**Brief**:
Copy the data precisely, keeping every character.

**Given records**:
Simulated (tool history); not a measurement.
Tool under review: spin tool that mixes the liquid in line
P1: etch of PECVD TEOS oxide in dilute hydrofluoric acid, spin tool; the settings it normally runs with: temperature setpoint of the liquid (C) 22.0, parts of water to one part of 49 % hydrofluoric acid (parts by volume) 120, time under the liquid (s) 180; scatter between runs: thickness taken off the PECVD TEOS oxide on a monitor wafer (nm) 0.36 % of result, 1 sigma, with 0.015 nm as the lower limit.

**Task result**:
Simulated (tool history); not a measurement.
Tool under review: spin tool that mixes the liquid in line
P1: etch of PECVD TEOS oxide in dilute hydrofluoric acid, spin tool; the settings it normally runs with: temperature setpoint of the liquid (C) 22.0, parts of water to one part of 49 % hydrofluoric acid (parts by volume) 120, time under the liquid (s) 180; scatter between runs: thickness taken off the PECVD TEOS oxide on a monitor wafer (nm) 0.36 % of result, 1 sigma, with 0.015 nm as the lower limit.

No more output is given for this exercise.